_EXCERPTED DATA_.
/---

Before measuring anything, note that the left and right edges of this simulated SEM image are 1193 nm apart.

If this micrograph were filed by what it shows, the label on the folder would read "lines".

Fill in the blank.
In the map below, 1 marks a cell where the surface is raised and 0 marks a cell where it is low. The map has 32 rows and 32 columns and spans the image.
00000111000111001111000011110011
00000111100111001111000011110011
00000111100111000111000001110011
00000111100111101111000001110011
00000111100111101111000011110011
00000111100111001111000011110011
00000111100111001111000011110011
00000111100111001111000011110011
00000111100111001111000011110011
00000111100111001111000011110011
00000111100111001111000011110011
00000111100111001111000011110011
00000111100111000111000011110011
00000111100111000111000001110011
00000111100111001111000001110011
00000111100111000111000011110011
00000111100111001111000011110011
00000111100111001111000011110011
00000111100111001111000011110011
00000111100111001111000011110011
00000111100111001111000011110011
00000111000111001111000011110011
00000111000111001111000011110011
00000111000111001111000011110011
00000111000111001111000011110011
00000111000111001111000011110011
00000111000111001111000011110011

\---

The answer must be a verbatim transcription of the entries above, from the first line through the line that contains "00000111100111101111000011110011", and nothing more.

_WRITTEN REPLY_.
Before measuring anything, note that the left and right edges of this simulated SEM image are 1193 nm apart.

If this micrograph were filed by what it shows, the label on the folder would read "lines".

Fill in the blank.
In the map below, 1 marks a cell where the surface is raised and 0 marks a cell where it is low. The map has 32 rows and 32 columns and spans the image.
00000111000111001111000011110011
00000111100111001111000011110011
00000111100111000111000001110011
00000111100111101111000001110011
00000111100111101111000011110011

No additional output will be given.